+ + + + +

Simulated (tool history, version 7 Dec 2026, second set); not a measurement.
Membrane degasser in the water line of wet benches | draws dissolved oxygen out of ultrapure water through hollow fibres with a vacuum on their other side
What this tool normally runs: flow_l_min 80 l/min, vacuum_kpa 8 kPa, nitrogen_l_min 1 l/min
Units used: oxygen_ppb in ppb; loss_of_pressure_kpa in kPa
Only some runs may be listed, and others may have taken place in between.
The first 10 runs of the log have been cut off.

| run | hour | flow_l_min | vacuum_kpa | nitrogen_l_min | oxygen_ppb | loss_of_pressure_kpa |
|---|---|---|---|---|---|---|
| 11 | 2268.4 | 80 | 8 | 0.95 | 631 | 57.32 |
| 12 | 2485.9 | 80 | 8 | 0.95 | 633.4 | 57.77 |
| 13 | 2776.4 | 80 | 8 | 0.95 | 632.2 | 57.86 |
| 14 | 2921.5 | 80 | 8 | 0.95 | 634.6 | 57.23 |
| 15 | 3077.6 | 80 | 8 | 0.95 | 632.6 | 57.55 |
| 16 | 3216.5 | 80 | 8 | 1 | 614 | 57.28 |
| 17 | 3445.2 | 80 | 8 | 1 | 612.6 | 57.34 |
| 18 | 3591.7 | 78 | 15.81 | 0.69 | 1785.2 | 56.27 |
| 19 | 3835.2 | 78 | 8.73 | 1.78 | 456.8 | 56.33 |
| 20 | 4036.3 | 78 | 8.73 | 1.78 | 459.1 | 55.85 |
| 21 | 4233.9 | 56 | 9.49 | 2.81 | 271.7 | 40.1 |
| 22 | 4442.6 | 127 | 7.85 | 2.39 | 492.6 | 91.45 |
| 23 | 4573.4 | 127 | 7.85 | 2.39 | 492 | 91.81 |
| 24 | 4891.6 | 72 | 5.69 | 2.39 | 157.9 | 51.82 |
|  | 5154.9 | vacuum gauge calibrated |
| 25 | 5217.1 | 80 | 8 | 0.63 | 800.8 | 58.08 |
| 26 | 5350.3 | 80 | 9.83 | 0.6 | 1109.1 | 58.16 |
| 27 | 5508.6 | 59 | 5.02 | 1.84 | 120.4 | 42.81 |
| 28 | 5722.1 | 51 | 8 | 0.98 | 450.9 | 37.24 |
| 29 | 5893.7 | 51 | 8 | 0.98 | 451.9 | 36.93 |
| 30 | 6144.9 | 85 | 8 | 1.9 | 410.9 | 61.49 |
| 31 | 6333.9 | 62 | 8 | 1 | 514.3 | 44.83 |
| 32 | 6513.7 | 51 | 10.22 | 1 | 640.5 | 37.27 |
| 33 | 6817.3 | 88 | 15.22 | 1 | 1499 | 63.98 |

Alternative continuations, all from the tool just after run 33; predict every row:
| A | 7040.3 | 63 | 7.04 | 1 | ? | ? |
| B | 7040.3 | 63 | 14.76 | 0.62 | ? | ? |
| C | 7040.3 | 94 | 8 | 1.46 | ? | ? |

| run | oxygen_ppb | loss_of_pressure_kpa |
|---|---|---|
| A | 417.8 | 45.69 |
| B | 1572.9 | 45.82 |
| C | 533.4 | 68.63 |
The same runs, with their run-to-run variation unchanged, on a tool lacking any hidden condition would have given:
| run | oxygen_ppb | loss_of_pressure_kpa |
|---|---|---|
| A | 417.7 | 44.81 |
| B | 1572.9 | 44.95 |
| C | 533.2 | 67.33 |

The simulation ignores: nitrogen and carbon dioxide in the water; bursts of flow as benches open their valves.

+ + + + +

* **Assigned task**: The line with "634.6 | 57.23 |" is the last to include; transcribe exactly every line from the top of the material above down to it.

* **Task solution**:
Simulated (tool history, version 7 Dec 2026, second set); not a measurement.
Membrane degasser in the water line of wet benches | draws dissolved oxygen out of ultrapure water through hollow fibres with a vacuum on their other side
What this tool normally runs: flow_l_min 80 l/min, vacuum_kpa 8 kPa, nitrogen_l_min 1 l/min
Units used: oxygen_ppb in ppb; loss_of_pressure_kpa in kPa
Only some runs may be listed, and others may have taken place in between.
The first 10 runs of the log have been cut off.

| run | hour | flow_l_min | vacuum_kpa | nitrogen_l_min | oxygen_ppb | loss_of_pressure_kpa |
|---|---|---|---|---|---|---|
| 11 | 2268.4 | 80 | 8 | 0.95 | 631 | 57.32 |
| 12 | 2485.9 | 80 | 8 | 0.95 | 633.4 | 57.77 |
| 13 | 2776.4 | 80 | 8 | 0.95 | 632.2 | 57.86 |
| 14 | 2921.5 | 80 | 8 | 0.95 | 634.6 | 57.23 |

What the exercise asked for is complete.